* **WORK ORDER**
Copy the first line of the material below and every later line through the line containing "4,5.738,593.15,79,7.542,77.54", without any other output.

* **GIVEN INFORMATION**
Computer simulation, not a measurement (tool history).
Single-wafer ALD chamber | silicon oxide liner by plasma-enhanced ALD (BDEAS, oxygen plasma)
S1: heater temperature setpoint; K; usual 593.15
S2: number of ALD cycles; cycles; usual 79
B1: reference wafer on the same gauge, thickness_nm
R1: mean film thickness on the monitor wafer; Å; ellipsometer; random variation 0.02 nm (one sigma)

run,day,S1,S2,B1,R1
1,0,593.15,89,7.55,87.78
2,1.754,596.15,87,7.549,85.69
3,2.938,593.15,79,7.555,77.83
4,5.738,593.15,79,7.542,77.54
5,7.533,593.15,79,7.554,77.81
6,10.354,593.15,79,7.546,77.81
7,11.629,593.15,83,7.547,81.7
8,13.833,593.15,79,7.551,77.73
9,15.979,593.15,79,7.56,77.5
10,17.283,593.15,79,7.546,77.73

* **ANSWER BOX**
Computer simulation, not a measurement (tool history).
Single-wafer ALD chamber | silicon oxide liner by plasma-enhanced ALD (BDEAS, oxygen plasma)
S1: heater temperature setpoint; K; usual 593.15
S2: number of ALD cycles; cycles; usual 79
B1: reference wafer on the same gauge, thickness_nm
R1: mean film thickness on the monitor wafer; Å; ellipsometer; random variation 0.02 nm (one sigma)

run,day,S1,S2,B1,R1
1,0,593.15,89,7.55,87.78
2,1.754,596.15,87,7.549,85.69
3,2.938,593.15,79,7.555,77.83
4,5.738,593.15,79,7.542,77.54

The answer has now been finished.